* _WORK ITEM_
The lines to be extracted run from the start of the listing through the line containing "Counting heights begins"; copy them exactly and nothing else.

[[ SUPPLIED MATERIAL open ]]
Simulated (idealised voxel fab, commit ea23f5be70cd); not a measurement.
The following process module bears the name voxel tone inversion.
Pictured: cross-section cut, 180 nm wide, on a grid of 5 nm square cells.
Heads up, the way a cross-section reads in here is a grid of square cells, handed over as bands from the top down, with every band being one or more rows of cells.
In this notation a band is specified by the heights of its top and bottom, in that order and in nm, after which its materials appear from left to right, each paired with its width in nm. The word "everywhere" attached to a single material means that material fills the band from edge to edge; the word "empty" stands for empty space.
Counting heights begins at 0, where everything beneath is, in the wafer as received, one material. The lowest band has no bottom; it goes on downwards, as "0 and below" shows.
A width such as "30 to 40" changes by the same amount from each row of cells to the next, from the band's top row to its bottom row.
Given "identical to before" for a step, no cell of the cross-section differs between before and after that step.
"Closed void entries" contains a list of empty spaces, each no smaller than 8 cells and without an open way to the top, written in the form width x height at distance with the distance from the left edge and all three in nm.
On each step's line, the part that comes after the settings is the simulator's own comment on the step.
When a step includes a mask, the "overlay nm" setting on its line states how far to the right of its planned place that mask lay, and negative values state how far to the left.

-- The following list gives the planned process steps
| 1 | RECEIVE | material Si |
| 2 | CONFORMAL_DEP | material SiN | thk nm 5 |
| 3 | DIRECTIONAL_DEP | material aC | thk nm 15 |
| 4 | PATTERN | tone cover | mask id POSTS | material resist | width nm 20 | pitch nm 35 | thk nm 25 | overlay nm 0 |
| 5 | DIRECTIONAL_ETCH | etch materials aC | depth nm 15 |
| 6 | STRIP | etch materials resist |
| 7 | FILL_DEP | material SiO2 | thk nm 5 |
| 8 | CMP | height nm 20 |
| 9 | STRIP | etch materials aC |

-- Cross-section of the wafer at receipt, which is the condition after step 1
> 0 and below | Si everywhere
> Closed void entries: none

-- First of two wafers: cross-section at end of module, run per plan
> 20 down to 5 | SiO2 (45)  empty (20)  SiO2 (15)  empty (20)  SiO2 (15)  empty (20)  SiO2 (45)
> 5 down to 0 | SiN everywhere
[[ SUPPLIED MATERIAL closed ]]

* _WRITTEN ANSWER_
Simulated (idealised voxel fab, commit ea23f5be70cd); not a measurement.
The following process module bears the name voxel tone inversion.
Pictured: cross-section cut, 180 nm wide, on a grid of 5 nm square cells.
Heads up, the way a cross-section reads in here is a grid of square cells, handed over as bands from the top down, with every band being one or more rows of cells.
In this notation a band is specified by the heights of its top and bottom, in that order and in nm, after which its materials appear from left to right, each paired with its width in nm. The word "everywhere" attached to a single material means that material fills the band from edge to edge; the word "empty" stands for empty space.
Counting heights begins at 0, where everything beneath is, in the wafer as received, one material. The lowest band has no bottom; it goes on downwards, as "0 and below" shows.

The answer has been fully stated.